Brief: Print the entries once more, unchanged.

● ● ● ● ● ● ●

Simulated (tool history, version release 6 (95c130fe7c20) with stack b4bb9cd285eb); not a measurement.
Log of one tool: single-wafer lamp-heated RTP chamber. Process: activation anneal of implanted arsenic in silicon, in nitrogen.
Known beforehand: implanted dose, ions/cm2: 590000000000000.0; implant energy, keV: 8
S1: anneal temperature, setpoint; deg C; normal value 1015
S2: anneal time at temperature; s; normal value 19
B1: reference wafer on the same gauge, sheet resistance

● ● ● ● ● ● ●

Written answer:
Simulated (tool history, version release 6 (95c130fe7c20) with stack b4bb9cd285eb); not a measurement.
Log of one tool: single-wafer lamp-heated RTP chamber. Process: activation anneal of implanted arsenic in silicon, in nitrogen.
Known beforehand: implanted dose, ions/cm2: 590000000000000.0; implant energy, keV: 8
S1: anneal temperature, setpoint; deg C; normal value 1015
S2: anneal time at temperature; s; normal value 19
B1: reference wafer on the same gauge, sheet resistance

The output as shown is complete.